Exercise data:
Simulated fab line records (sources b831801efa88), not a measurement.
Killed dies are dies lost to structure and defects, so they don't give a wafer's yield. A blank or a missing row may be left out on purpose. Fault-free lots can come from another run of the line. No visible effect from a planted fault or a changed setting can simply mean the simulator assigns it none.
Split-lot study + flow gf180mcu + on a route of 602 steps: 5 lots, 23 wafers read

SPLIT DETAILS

Brief: Output the entries exactly. Leave nothing out.

Written response:
Simulated fab line records (sources b831801efa88), not a measurement.
Killed dies are dies lost to structure and defects, so they don't give a wafer's yield. A blank or a missing row may be left out on purpose. Fault-free lots can come from another run of the line. No visible effect from a planted fault or a changed setting can simply mean the simulator assigns it none.
Split-lot study + flow gf180mcu + on a route of 602 steps: 5 lots, 23 wafers read

SPLIT DETAILS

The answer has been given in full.